*** Begin section ***

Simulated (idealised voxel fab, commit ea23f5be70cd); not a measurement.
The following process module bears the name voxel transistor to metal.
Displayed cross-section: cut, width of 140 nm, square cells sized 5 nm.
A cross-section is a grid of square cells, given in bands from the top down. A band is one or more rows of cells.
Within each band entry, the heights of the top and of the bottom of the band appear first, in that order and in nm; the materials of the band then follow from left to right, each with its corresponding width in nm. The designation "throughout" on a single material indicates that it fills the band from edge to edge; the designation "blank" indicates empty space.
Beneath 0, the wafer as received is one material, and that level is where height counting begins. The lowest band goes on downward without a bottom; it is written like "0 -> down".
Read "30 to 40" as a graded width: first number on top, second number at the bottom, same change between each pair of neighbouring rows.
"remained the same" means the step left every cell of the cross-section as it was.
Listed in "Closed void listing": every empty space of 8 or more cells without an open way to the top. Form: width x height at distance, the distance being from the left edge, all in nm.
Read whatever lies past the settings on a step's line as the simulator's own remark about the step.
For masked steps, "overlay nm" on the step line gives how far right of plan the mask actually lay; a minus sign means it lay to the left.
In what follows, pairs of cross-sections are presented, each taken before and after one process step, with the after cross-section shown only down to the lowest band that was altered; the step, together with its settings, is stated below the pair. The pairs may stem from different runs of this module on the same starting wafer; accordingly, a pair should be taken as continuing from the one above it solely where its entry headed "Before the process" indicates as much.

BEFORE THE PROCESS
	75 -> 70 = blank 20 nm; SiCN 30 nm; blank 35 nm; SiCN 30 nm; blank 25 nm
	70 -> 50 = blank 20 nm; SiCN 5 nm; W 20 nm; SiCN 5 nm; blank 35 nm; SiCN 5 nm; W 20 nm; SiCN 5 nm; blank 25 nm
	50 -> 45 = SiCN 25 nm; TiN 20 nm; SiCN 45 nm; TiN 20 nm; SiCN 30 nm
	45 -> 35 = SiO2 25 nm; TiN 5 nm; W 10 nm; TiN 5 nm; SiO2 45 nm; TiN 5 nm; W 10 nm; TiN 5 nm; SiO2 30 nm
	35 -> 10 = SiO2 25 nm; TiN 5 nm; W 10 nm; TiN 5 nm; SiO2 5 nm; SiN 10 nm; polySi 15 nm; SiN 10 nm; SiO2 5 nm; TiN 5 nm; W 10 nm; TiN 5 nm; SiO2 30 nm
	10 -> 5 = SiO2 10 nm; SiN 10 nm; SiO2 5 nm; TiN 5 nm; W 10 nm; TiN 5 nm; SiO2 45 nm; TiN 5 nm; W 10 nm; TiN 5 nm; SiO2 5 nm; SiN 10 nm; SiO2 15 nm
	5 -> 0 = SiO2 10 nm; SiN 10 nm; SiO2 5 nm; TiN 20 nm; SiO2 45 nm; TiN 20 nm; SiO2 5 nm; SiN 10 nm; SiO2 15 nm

*** End section ***

ASSIGNMENT:
Return the lines exactly as they stand, please. Start at the top of the material and finish with the line where "A cross-section is" appears.

WRITTEN SOLUTION:
Simulated (idealised voxel fab, commit ea23f5be70cd); not a measurement.
The following process module bears the name voxel transistor to metal.
Displayed cross-section: cut, width of 140 nm, square cells sized 5 nm.
A cross-section is a grid of square cells, given in bands from the top down. A band is one or more rows of cells.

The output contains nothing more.